**Records supplied:**
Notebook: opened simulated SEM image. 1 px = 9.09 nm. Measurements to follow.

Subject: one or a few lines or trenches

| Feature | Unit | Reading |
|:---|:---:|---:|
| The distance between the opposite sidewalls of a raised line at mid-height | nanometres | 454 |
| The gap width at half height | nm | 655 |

**Assignment:** Taking the material above, extract exactly and only the lines from the line with "Subject: one or a few lines or trenches" to the line with "nanometres | 454 |", inclusive of both.

**Exercise answer:**
Subject: one or a few lines or trenches

| Feature | Unit | Reading |
|:---|:---:|---:|
| The distance between the opposite sidewalls of a raised line at mid-height | nanometres | 454 |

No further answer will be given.